***

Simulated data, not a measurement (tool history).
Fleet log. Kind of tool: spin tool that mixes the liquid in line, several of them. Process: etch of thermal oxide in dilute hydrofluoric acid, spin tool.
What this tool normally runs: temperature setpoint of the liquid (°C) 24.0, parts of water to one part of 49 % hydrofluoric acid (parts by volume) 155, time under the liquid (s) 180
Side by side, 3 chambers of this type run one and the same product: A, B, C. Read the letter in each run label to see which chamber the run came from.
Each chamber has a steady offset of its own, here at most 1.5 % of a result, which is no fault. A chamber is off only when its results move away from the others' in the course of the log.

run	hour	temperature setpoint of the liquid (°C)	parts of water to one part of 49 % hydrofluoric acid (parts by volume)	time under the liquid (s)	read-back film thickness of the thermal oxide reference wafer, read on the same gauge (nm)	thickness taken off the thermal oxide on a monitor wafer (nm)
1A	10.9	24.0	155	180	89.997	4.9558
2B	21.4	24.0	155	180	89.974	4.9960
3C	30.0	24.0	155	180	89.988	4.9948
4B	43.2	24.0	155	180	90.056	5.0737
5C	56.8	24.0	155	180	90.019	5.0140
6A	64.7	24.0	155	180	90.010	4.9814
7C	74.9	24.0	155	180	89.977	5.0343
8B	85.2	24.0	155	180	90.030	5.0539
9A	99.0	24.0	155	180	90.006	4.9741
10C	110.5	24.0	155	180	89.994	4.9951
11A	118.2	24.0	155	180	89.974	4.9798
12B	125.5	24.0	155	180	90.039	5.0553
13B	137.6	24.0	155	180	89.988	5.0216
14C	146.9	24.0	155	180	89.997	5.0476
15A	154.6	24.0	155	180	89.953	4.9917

***

WORK INSTRUCTION - Write down all of the listing exactly.

WRITTEN REPLY -
Simulated data, not a measurement (tool history).
Fleet log. Kind of tool: spin tool that mixes the liquid in line, several of them. Process: etch of thermal oxide in dilute hydrofluoric acid, spin tool.
What this tool normally runs: temperature setpoint of the liquid (°C) 24.0, parts of water to one part of 49 % hydrofluoric acid (parts by volume) 155, time under the liquid (s) 180
Side by side, 3 chambers of this type run one and the same product: A, B, C. Read the letter in each run label to see which chamber the run came from.
Each chamber has a steady offset of its own, here at most 1.5 % of a result, which is no fault. A chamber is off only when its results move away from the others' in the course of the log.

run	hour	temperature setpoint of the liquid (°C)	parts of water to one part of 49 % hydrofluoric acid (parts by volume)	time under the liquid (s)	read-back film thickness of the thermal oxide reference wafer, read on the same gauge (nm)	thickness taken off the thermal oxide on a monitor wafer (nm)
1A	10.9	24.0	155	180	89.997	4.9558
2B	21.4	24.0	155	180	89.974	4.9960
3C	30.0	24.0	155	180	89.988	4.9948
4B	43.2	24.0	155	180	90.056	5.0737
5C	56.8	24.0	155	180	90.019	5.0140
6A	64.7	24.0	155	180	90.010	4.9814
7C	74.9	24.0	155	180	89.977	5.0343
8B	85.2	24.0	155	180	90.030	5.0539
9A	99.0	24.0	155	180	90.006	4.9741
10C	110.5	24.0	155	180	89.994	4.9951
11A	118.2	24.0	155	180	89.974	4.9798
12B	125.5	24.0	155	180	90.039	5.0553
13B	137.6	24.0	155	180	89.988	5.0216
14C	146.9	24.0	155	180	89.997	5.0476
15A	154.6	24.0	155	180	89.953	4.9917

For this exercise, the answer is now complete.